*WORK ITEM*. Restate all of the data exactly.

*SUPPLIED RECORDS*.
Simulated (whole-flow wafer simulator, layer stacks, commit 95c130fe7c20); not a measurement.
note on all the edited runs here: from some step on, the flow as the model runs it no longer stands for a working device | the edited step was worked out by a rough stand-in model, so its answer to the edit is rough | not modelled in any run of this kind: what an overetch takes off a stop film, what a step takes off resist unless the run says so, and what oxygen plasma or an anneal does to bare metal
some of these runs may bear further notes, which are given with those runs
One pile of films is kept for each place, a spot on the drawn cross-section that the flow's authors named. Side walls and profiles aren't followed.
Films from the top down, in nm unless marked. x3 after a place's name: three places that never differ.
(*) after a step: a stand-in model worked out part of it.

*WRITTEN RESPONSE*.
Simulated (whole-flow wafer simulator, layer stacks, commit 95c130fe7c20); not a measurement.
note on all the edited runs here: from some step on, the flow as the model runs it no longer stands for a working device | the edited step was worked out by a rough stand-in model, so its answer to the edit is rough | not modelled in any run of this kind: what an overetch takes off a stop film, what a step takes off resist unless the run says so, and what oxygen plasma or an anneal does to bare metal
some of these runs may bear further notes, which are given with those runs
One pile of films is kept for each place, a spot on the drawn cross-section that the flow's authors named. Side walls and profiles aren't followed.
Films from the top down, in nm unless marked. x3 after a place's name: three places that never differ.
(*) after a step: a stand-in model worked out part of it.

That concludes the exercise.